WORK ORDER:
Start with the first line of the records below. Output each line exactly, ending with the one that contains "L545 | rieDiel-09".

STUDY MATERIAL:
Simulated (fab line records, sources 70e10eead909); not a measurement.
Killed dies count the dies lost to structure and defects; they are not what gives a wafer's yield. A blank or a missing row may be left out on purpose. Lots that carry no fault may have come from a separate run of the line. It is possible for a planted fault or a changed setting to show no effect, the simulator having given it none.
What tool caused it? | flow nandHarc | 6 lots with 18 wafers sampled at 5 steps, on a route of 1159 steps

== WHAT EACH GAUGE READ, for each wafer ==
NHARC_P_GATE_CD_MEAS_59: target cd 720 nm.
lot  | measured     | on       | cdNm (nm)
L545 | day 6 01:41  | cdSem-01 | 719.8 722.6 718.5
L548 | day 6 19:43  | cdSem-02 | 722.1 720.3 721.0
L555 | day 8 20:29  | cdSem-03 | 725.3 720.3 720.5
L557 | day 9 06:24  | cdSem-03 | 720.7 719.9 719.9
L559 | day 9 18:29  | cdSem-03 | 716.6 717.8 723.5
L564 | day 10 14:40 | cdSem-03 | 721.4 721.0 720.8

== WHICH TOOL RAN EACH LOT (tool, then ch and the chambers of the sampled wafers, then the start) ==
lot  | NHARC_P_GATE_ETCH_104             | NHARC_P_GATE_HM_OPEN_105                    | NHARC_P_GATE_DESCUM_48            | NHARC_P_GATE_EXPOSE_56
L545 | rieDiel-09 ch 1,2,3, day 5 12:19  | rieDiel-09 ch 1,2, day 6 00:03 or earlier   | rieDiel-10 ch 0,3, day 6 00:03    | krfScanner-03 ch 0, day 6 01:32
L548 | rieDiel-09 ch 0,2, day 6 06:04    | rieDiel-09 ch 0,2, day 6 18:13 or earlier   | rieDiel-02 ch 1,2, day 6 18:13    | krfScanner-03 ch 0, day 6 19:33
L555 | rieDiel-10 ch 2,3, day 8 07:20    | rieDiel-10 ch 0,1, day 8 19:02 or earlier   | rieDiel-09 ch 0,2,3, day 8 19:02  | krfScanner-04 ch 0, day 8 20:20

PROBLEM SOLUTION:
Simulated (fab line records, sources 70e10eead909); not a measurement.
Killed dies count the dies lost to structure and defects; they are not what gives a wafer's yield. A blank or a missing row may be left out on purpose. Lots that carry no fault may have come from a separate run of the line. It is possible for a planted fault or a changed setting to show no effect, the simulator having given it none.
What tool caused it? | flow nandHarc | 6 lots with 18 wafers sampled at 5 steps, on a route of 1159 steps

== WHAT EACH GAUGE READ, for each wafer ==
NHARC_P_GATE_CD_MEAS_59: target cd 720 nm.
lot  | measured     | on       | cdNm (nm)
L545 | day 6 01:41  | cdSem-01 | 719.8 722.6 718.5
L548 | day 6 19:43  | cdSem-02 | 722.1 720.3 721.0
L555 | day 8 20:29  | cdSem-03 | 725.3 720.3 720.5
L557 | day 9 06:24  | cdSem-03 | 720.7 719.9 719.9
L559 | day 9 18:29  | cdSem-03 | 716.6 717.8 723.5
L564 | day 10 14:40 | cdSem-03 | 721.4 721.0 720.8

== WHICH TOOL RAN EACH LOT (tool, then ch and the chambers of the sampled wafers, then the start) ==
lot  | NHARC_P_GATE_ETCH_104             | NHARC_P_GATE_HM_OPEN_105                    | NHARC_P_GATE_DESCUM_48            | NHARC_P_GATE_EXPOSE_56
L545 | rieDiel-09 ch 1,2,3, day 5 12:19  | rieDiel-09 ch 1,2, day 6 00:03 or earlier   | rieDiel-10 ch 0,3, day 6 00:03    | krfScanner-03 ch 0, day 6 01:32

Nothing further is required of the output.